→ Required action: Give again the entries below exactly, beginning at the first line and ending at the line with "4. Write down the value with its unit.".

** Opening Record excerpts block **

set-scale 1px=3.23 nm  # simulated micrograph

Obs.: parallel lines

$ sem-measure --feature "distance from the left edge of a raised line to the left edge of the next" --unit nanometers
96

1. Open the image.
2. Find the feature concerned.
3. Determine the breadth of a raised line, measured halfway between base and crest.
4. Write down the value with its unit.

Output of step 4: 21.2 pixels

** Closing Record excerpts block **

→ Written answer:
set-scale 1px=3.23 nm  # simulated micrograph

Obs.: parallel lines

$ sem-measure --feature "distance from the left edge of a raised line to the left edge of the next" --unit nanometers
96

1. Open the image.
2. Find the feature concerned.
3. Determine the breadth of a raised line, measured halfway between base and crest.
4. Write down the value with its unit.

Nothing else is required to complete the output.